DATA EXCERPTS section start
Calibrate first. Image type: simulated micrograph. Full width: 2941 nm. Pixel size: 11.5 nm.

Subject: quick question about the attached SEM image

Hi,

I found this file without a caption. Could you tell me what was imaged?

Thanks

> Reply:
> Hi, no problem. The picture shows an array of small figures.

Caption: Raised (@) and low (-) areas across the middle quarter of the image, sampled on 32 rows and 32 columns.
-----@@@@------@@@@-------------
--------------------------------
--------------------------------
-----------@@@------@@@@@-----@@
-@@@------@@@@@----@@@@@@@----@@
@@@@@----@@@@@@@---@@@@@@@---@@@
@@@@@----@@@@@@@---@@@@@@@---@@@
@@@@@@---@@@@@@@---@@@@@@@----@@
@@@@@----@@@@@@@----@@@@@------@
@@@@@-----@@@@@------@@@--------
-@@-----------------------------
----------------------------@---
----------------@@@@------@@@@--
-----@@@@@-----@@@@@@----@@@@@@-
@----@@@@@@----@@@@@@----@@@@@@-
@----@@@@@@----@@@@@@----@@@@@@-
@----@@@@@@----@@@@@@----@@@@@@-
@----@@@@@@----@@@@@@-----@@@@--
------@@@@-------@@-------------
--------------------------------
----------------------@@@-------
DATA EXCERPTS section end

TASK ITEM ▸ Copy nothing beyond the line containing "of small figures.". Transcribe exactly from the first line of the entries down to that line, inclusive.

ANSWER BOX ▸
Calibrate first. Image type: simulated micrograph. Full width: 2941 nm. Pixel size: 11.5 nm.

Subject: quick question about the attached SEM image

Hi,

I found this file without a caption. Could you tell me what was imaged?

Thanks

> Reply:
> Hi, no problem. The picture shows an array of small figures.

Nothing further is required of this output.